- ACTION ITEM
The lines below are to be quoted exactly, from the first through the one that contains "Anyone who measures".

- EXERCISE DATA
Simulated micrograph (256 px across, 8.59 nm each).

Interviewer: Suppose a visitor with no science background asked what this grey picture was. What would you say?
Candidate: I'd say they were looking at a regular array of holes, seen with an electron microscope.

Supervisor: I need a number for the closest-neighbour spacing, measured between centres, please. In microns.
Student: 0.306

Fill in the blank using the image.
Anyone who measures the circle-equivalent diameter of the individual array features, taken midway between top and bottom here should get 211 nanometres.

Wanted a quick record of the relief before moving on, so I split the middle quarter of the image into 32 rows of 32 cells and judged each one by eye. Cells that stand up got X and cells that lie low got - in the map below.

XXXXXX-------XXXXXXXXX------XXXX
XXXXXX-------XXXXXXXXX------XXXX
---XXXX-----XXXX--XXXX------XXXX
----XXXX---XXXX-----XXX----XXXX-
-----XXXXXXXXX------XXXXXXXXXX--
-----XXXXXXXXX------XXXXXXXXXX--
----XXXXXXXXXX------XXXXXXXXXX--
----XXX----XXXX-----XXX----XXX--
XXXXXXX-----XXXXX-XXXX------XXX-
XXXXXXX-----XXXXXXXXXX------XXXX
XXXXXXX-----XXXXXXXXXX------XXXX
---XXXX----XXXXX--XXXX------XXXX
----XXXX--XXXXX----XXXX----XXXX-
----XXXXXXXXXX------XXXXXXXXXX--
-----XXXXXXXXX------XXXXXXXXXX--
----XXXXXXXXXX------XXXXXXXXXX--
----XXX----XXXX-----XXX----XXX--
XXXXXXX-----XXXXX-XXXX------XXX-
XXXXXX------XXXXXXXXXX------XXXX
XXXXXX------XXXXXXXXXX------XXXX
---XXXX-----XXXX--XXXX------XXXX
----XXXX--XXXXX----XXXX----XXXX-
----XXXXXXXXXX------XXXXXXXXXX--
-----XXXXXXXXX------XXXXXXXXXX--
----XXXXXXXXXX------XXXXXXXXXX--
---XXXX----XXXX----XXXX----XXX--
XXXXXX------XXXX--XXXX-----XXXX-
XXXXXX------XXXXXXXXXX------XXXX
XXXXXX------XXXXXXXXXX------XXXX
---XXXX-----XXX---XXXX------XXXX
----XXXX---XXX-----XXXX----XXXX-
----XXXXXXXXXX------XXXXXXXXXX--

- PROBLEM SOLUTION
Simulated micrograph (256 px across, 8.59 nm each).

Interviewer: Suppose a visitor with no science background asked what this grey picture was. What would you say?
Candidate: I'd say they were looking at a regular array of holes, seen with an electron microscope.

Supervisor: I need a number for the closest-neighbour spacing, measured between centres, please. In microns.
Student: 0.306

Fill in the blank using the image.
Anyone who measures the circle-equivalent diameter of the individual array features, taken midway between top and bottom here should get 211 nanometres.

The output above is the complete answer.